§ **Assigned task**
Top to bottom, give the entries again exactly as written.

§ **Data section**
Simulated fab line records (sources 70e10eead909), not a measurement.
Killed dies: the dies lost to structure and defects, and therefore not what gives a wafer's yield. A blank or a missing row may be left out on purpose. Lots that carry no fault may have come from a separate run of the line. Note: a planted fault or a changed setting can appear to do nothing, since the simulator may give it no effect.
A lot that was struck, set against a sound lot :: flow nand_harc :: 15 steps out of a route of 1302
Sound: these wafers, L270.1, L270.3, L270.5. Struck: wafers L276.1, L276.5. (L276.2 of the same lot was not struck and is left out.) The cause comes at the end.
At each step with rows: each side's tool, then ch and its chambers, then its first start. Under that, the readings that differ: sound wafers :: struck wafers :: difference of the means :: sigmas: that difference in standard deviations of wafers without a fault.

§ **Worked solution**
Simulated fab line records (sources 70e10eead909), not a measurement.
Killed dies: the dies lost to structure and defects, and therefore not what gives a wafer's yield. A blank or a missing row may be left out on purpose. Lots that carry no fault may have come from a separate run of the line. Note: a planted fault or a changed setting can appear to do nothing, since the simulator may give it no effect.
A lot that was struck, set against a sound lot :: flow nand_harc :: 15 steps out of a route of 1302
Sound: these wafers, L270.1, L270.3, L270.5. Struck: wafers L276.1, L276.5. (L276.2 of the same lot was not struck and is left out.) The cause comes at the end.
At each step with rows: each side's tool, then ch and its chambers, then its first start. Under that, the readings that differ: sound wafers :: struck wafers :: difference of the means :: sigmas: that difference in standard deviations of wafers without a fault.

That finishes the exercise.